_MATERIAL PROVIDED_
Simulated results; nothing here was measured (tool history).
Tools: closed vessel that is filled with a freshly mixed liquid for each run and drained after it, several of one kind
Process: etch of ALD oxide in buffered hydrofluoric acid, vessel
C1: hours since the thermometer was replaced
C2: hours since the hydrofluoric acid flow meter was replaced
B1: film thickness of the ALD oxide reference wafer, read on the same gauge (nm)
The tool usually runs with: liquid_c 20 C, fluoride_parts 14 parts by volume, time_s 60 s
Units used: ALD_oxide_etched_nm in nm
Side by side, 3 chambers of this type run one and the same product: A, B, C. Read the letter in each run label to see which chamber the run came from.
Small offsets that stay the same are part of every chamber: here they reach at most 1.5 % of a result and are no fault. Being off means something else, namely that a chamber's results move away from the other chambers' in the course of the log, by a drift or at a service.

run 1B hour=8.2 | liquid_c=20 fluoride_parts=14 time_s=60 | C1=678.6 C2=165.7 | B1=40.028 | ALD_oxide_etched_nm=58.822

_WORK INSTRUCTION_
Each record above should be output again exactly.

_WRITTEN ANSWER_
Simulated results; nothing here was measured (tool history).
Tools: closed vessel that is filled with a freshly mixed liquid for each run and drained after it, several of one kind
Process: etch of ALD oxide in buffered hydrofluoric acid, vessel
C1: hours since the thermometer was replaced
C2: hours since the hydrofluoric acid flow meter was replaced
B1: film thickness of the ALD oxide reference wafer, read on the same gauge (nm)
The tool usually runs with: liquid_c 20 C, fluoride_parts 14 parts by volume, time_s 60 s
Units used: ALD_oxide_etched_nm in nm
Side by side, 3 chambers of this type run one and the same product: A, B, C. Read the letter in each run label to see which chamber the run came from.
Small offsets that stay the same are part of every chamber: here they reach at most 1.5 % of a result and are no fault. Being off means something else, namely that a chamber's results move away from the other chambers' in the course of the log, by a drift or at a service.

run 1B hour=8.2 | liquid_c=20 fluoride_parts=14 time_s=60 | C1=678.6 C2=165.7 | B1=40.028 | ALD_oxide_etched_nm=58.822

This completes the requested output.